◆ ASSIGNED TASK: The lines to extract run from the first line of the entries through the line that contains "heater_power_outer_w | 406.83"; reproduce exactly those lines and no others.

◆ EXTRACTED ENTRIES:
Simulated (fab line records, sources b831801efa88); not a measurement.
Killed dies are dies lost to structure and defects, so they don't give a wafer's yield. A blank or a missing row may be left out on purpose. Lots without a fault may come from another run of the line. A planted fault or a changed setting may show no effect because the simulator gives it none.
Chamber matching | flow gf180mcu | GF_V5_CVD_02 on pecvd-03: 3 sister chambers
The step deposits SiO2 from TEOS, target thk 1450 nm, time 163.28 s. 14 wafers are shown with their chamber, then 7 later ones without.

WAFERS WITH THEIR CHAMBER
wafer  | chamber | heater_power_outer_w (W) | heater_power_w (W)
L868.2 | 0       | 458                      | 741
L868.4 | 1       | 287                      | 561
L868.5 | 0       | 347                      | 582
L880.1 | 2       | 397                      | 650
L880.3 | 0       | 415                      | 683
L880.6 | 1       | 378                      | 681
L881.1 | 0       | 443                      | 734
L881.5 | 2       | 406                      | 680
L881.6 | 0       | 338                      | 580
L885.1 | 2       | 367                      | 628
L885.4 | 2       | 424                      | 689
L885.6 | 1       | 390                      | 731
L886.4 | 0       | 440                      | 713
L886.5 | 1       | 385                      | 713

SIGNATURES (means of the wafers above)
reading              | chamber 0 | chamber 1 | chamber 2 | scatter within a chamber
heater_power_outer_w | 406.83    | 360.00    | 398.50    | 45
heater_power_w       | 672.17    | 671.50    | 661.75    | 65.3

◆ EXERCISE SOLUTION:
Simulated (fab line records, sources b831801efa88); not a measurement.
Killed dies are dies lost to structure and defects, so they don't give a wafer's yield. A blank or a missing row may be left out on purpose. Lots without a fault may come from another run of the line. A planted fault or a changed setting may show no effect because the simulator gives it none.
Chamber matching | flow gf180mcu | GF_V5_CVD_02 on pecvd-03: 3 sister chambers
The step deposits SiO2 from TEOS, target thk 1450 nm, time 163.28 s. 14 wafers are shown with their chamber, then 7 later ones without.

WAFERS WITH THEIR CHAMBER
wafer  | chamber | heater_power_outer_w (W) | heater_power_w (W)
L868.2 | 0       | 458                      | 741
L868.4 | 1       | 287                      | 561
L868.5 | 0       | 347                      | 582
L880.1 | 2       | 397                      | 650
L880.3 | 0       | 415                      | 683
L880.6 | 1       | 378                      | 681
L881.1 | 0       | 443                      | 734
L881.5 | 2       | 406                      | 680
L881.6 | 0       | 338                      | 580
L885.1 | 2       | 367                      | 628
L885.4 | 2       | 424                      | 689
L885.6 | 1       | 390                      | 731
L886.4 | 0       | 440                      | 713
L886.5 | 1       | 385                      | 713

SIGNATURES (means of the wafers above)
reading              | chamber 0 | chamber 1 | chamber 2 | scatter within a chamber
heater_power_outer_w | 406.83    | 360.00    | 398.50    | 45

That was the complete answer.